Data listing:
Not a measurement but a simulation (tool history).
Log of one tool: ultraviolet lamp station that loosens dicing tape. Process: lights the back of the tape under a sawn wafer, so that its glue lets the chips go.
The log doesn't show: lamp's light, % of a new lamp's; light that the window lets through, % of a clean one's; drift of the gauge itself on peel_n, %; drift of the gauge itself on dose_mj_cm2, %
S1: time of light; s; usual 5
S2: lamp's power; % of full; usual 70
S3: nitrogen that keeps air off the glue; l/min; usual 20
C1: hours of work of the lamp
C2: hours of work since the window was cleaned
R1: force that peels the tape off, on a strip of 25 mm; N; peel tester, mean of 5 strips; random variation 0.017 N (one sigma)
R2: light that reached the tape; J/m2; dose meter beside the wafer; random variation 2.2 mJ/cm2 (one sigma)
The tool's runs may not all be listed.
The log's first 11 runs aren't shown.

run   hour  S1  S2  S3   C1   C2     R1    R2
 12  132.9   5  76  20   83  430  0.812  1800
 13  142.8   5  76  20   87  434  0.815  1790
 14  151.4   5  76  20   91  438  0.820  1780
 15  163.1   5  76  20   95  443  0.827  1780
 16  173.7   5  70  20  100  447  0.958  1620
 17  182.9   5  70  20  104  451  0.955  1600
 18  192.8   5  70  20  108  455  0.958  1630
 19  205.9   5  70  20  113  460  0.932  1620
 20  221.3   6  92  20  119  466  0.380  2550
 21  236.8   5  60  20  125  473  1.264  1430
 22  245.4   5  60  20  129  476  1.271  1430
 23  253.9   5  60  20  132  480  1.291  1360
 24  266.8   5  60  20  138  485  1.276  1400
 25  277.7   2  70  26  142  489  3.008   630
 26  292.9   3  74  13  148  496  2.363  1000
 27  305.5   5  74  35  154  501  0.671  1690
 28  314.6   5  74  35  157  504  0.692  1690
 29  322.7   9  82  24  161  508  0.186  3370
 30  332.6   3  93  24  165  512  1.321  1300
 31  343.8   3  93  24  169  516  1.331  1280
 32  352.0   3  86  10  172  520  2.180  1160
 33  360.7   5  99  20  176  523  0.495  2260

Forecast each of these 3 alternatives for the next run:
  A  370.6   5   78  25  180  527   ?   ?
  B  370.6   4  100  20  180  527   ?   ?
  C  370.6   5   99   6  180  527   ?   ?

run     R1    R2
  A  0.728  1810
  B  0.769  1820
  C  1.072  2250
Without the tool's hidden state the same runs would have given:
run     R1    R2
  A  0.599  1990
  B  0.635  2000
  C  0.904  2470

Work item:
From the first line of the entries above to the line with "Log of one tool: ultraviolet", please return every line exactly, keeping both ends.

Exercise answer:
Not a measurement but a simulation (tool history).
Log of one tool: ultraviolet lamp station that loosens dicing tape. Process: lights the back of the tape under a sawn wafer, so that its glue lets the chips go.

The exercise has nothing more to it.